**WORK TASK:** When the line with "Response: We agree and have added the map." is reached, include it and stop; before that, copy each line of the listing exactly from the first.

□ □ □ □ □ □ □

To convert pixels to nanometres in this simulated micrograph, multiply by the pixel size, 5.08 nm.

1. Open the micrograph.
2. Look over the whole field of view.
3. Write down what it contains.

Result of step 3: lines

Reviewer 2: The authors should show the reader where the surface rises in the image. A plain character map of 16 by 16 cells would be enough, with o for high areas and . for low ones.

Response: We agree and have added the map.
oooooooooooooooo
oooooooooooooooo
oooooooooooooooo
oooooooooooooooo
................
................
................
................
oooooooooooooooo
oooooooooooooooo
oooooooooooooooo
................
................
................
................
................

□ □ □ □ □ □ □

**EXPECTED ANSWER:**
To convert pixels to nanometres in this simulated micrograph, multiply by the pixel size, 5.08 nm.

1. Open the micrograph.
2. Look over the whole field of view.
3. Write down what it contains.

Result of step 3: lines

Reviewer 2: The authors should show the reader where the surface rises in the image. A plain character map of 16 by 16 cells would be enough, with o for high areas and . for low ones.

Response: We agree and have added the map.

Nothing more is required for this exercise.